Record set =>
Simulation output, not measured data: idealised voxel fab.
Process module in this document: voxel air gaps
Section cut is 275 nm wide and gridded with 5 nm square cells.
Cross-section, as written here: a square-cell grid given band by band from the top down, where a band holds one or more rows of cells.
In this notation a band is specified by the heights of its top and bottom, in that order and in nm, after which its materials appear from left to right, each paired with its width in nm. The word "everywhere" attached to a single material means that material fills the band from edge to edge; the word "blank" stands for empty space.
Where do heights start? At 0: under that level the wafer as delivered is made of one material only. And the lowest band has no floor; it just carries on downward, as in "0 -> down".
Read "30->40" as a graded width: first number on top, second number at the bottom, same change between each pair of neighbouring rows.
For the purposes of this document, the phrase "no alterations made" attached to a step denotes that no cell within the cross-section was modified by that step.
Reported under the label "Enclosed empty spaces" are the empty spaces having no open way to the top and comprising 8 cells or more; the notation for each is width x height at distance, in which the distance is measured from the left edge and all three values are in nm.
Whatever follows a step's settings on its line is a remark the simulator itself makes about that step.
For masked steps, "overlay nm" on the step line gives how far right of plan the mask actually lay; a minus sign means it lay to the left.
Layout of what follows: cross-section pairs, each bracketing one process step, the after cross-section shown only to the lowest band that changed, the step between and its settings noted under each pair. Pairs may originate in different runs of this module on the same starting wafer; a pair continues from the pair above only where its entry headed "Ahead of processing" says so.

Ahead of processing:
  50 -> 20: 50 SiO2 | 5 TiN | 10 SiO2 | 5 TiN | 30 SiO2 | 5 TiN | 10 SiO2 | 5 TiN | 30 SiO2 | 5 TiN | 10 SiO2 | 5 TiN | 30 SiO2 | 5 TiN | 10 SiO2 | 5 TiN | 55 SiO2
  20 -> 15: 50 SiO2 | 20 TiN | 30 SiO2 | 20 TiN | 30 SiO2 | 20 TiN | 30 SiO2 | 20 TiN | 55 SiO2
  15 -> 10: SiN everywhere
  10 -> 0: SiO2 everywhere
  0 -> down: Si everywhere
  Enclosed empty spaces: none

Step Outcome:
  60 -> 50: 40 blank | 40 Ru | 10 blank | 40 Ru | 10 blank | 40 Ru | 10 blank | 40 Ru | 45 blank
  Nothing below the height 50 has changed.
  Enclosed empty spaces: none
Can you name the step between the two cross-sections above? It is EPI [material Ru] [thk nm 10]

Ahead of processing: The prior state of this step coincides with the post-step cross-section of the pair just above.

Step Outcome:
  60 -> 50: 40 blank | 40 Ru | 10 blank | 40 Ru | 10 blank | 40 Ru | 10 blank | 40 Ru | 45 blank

Work instruction => In the listing above, find the line with "Whatever follows a" and the line with "to the left.". Output those two lines and every line between them, exactly as written.

Task result =>
Whatever follows a step's settings on its line is a remark the simulator itself makes about that step.
For masked steps, "overlay nm" on the step line gives how far right of plan the mask actually lay; a minus sign means it lay to the left.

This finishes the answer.